**Data for analysis:**
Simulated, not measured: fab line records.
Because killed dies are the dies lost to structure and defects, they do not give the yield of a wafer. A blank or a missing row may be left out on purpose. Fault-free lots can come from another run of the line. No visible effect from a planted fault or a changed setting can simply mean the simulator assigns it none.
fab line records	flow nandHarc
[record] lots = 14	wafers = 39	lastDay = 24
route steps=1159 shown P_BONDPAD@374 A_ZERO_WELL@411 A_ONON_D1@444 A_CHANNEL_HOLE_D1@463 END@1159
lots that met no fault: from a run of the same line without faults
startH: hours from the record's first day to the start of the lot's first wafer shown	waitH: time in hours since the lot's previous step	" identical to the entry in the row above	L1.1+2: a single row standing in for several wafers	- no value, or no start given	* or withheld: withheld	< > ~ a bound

**Assigned task:** Of the lines above, extract only those from the line with "route steps=1159 shown" to the line with "lots that met", both included, exactly as written.

**Written solution:**
route steps=1159 shown P_BONDPAD@374 A_ZERO_WELL@411 A_ONON_D1@444 A_CHANNEL_HOLE_D1@463 END@1159
lots that met no fault: from a run of the same line without faults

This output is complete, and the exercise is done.